BEGIN Given entries

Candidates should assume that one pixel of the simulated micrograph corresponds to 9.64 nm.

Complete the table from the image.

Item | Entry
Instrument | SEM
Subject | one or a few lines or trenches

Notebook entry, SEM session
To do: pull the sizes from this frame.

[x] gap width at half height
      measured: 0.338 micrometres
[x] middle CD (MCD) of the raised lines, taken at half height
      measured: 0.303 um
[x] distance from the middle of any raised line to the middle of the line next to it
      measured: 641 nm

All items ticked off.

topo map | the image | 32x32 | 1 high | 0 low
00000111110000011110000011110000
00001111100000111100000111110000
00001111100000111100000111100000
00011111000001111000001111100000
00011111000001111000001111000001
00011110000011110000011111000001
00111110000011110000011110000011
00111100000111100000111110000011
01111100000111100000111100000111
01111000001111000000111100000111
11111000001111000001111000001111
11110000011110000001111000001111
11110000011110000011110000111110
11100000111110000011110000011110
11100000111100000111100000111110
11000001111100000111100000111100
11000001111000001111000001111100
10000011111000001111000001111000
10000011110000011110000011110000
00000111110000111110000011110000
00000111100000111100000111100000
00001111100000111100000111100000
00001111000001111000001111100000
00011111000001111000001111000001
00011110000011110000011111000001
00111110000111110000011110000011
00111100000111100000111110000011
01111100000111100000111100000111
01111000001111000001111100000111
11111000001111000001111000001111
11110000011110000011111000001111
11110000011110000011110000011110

END Given entries

Action item:
Reproduce only the lines above spanning from the line containing "01111000001111000000111100000111" through the line containing "00000111100000111100000111100000", word for word.

Task solution:
01111000001111000000111100000111
11111000001111000001111000001111
11110000011110000001111000001111
11110000011110000011110000111110
11100000111110000011110000011110
11100000111100000111100000111110
11000001111100000111100000111100
11000001111000001111000001111100
10000011111000001111000001111000
10000011110000011110000011110000
00000111110000111110000011110000
00000111100000111100000111100000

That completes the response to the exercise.